━━ Dataset entries ━━

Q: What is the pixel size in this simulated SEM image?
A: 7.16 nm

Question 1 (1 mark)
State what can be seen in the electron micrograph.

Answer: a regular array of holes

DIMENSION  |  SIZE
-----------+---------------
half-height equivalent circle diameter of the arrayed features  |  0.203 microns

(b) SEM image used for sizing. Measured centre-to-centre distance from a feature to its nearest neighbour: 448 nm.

━━━

▶ [Required action]
I would like you to return every entry exactly, with nothing changed.

▶ [Response box]
Q: What is the pixel size in this simulated SEM image?
A: 7.16 nm

Question 1 (1 mark)
State what can be seen in the electron micrograph.

Answer: a regular array of holes

DIMENSION  |  SIZE
-----------+---------------
half-height equivalent circle diameter of the arrayed features  |  0.203 microns

(b) SEM image used for sizing. Measured centre-to-centre distance from a feature to its nearest neighbour: 448 nm.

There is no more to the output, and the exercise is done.